[Data section Boundary: Start]
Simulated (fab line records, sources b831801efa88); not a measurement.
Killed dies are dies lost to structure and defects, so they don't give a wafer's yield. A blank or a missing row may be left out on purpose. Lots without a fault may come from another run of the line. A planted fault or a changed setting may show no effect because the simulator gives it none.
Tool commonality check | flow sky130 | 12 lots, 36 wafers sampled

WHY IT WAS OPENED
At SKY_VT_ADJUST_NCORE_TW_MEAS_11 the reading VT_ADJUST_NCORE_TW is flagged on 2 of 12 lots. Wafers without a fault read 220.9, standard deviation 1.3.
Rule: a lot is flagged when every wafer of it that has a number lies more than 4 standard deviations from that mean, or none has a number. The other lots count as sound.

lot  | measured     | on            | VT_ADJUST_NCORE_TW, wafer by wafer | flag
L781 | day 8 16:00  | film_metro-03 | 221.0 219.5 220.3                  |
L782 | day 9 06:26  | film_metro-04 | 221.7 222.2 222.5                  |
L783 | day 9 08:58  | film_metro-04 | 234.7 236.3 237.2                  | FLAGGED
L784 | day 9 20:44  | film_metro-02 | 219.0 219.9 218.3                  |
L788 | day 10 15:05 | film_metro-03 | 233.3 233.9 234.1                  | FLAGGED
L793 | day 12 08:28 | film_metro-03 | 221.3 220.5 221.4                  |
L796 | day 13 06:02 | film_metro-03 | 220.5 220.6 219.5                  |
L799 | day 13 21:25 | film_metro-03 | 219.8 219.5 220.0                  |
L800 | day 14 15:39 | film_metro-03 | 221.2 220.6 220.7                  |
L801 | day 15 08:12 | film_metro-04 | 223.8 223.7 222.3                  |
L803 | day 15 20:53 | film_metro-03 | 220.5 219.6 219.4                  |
[Data section Boundary: End]

■ Work item: Above are the entries. Copy exactly the part that opens with the line containing "L793 | day 12" and closes with the line containing "L800 | day 14", and no more.

■ Answer space:
L793 | day 12 08:28 | film_metro-03 | 221.3 220.5 221.4                  |
L796 | day 13 06:02 | film_metro-03 | 220.5 220.6 219.5                  |
L799 | day 13 21:25 | film_metro-03 | 219.8 219.5 220.0                  |
L800 | day 14 15:39 | film_metro-03 | 221.2 220.6 220.7                  |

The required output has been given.